========
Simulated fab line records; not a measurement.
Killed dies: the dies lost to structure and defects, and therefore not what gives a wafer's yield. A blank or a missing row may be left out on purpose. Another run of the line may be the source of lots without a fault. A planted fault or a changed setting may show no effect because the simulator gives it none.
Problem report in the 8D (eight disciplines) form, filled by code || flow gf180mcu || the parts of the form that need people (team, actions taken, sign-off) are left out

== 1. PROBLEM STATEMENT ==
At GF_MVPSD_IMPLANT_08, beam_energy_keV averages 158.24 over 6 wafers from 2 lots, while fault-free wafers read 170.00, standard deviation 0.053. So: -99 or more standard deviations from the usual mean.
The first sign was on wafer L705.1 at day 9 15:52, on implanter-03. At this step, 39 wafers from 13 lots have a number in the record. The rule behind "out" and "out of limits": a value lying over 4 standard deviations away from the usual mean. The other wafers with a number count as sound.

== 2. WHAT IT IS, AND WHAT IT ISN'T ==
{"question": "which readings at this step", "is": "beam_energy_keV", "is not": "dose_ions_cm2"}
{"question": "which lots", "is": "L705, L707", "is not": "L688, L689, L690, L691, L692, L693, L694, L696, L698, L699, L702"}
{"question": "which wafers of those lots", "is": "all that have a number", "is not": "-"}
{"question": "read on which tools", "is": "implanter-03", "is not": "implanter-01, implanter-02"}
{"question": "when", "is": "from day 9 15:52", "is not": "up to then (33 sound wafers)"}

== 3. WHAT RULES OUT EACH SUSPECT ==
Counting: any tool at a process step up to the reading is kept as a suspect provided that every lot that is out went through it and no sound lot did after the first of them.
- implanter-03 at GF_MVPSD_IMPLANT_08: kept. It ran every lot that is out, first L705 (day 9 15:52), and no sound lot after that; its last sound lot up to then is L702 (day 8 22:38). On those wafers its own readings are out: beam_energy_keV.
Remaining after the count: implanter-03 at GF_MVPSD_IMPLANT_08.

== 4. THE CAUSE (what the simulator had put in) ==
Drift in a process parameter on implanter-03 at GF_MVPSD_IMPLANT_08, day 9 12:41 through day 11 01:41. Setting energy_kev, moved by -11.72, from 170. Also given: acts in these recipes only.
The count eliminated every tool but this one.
========

▸ ACTION ITEM: In the material above, locate the line containing "Counting: any tool" and the line containing "Drift in a process". Transcribe exactly those two lines and every line between them, and nothing more.

▸ TASK SOLUTION:
Counting: any tool at a process step up to the reading is kept as a suspect provided that every lot that is out went through it and no sound lot did after the first of them.
- implanter-03 at GF_MVPSD_IMPLANT_08: kept. It ran every lot that is out, first L705 (day 9 15:52), and no sound lot after that; its last sound lot up to then is L702 (day 8 22:38). On those wafers its own readings are out: beam_energy_keV.
Remaining after the count: implanter-03 at GF_MVPSD_IMPLANT_08.

== 4. THE CAUSE (what the simulator had put in) ==
Drift in a process parameter on implanter-03 at GF_MVPSD_IMPLANT_08, day 9 12:41 through day 11 01:41. Setting energy_kev, moved by -11.72, from 170. Also given: acts in these recipes only.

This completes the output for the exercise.